START DATA SHOWN

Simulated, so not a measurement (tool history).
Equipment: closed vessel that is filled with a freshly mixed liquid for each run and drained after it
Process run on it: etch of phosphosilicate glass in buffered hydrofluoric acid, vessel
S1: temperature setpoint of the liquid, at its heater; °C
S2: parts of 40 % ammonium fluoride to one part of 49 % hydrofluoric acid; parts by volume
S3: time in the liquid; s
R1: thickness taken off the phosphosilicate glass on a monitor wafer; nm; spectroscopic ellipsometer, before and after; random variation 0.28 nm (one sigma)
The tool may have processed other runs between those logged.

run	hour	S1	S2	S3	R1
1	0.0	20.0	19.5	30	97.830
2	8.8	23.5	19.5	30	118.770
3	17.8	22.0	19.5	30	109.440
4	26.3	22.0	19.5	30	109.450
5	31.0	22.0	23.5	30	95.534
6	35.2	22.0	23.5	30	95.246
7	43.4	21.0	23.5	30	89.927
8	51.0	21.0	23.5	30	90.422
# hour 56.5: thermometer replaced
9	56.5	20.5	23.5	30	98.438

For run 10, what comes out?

END DATA SHOWN

> [WORK INSTRUCTION]: Begin at the first line of the material above. Transcribe each line exactly, ending with the line that contains "S2: parts of".

> [RESPONSE]:
Simulated, so not a measurement (tool history).
Equipment: closed vessel that is filled with a freshly mixed liquid for each run and drained after it
Process run on it: etch of phosphosilicate glass in buffered hydrofluoric acid, vessel
S1: temperature setpoint of the liquid, at its heater; °C
S2: parts of 40 % ammonium fluoride to one part of 49 % hydrofluoric acid; parts by volume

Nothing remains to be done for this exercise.